___ Provided material ___

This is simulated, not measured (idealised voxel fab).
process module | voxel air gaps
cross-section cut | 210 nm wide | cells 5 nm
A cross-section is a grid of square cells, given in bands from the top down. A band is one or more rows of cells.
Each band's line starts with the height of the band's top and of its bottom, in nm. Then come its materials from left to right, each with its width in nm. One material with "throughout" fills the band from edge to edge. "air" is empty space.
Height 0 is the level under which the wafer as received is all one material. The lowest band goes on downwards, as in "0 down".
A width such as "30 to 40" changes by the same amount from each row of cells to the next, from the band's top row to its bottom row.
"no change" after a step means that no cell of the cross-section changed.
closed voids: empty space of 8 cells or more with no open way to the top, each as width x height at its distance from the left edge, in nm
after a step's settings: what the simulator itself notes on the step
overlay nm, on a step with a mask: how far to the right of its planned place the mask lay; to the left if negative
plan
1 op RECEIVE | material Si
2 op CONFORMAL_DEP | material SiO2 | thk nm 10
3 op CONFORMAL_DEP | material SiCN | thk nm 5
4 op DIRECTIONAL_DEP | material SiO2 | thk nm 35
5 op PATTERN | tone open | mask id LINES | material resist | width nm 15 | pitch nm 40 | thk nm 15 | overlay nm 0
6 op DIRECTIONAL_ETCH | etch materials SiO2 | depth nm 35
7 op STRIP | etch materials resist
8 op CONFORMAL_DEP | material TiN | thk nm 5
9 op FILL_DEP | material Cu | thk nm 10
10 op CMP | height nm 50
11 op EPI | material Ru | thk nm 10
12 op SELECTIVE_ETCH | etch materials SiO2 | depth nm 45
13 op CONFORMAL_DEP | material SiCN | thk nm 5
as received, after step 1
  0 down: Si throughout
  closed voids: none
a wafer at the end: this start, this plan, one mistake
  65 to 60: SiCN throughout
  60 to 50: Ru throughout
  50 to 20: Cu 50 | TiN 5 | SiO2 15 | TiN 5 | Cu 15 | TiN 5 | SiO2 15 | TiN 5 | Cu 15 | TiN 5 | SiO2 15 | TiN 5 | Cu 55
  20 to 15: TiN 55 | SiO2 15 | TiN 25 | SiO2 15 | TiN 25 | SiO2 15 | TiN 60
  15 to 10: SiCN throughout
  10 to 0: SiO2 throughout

___

Action item
Beginning at the line above that contains "Height 0 is", return each line exactly through the line that contains "1 op RECEIVE | material Si", and no others.

Written response
Height 0 is the level under which the wafer as received is all one material. The lowest band goes on downwards, as in "0 down".
A width such as "30 to 40" changes by the same amount from each row of cells to the next, from the band's top row to its bottom row.
"no change" after a step means that no cell of the cross-section changed.
closed voids: empty space of 8 cells or more with no open way to the top, each as width x height at its distance from the left edge, in nm
after a step's settings: what the simulator itself notes on the step
overlay nm, on a step with a mask: how far to the right of its planned place the mask lay; to the left if negative
plan
1 op RECEIVE | material Si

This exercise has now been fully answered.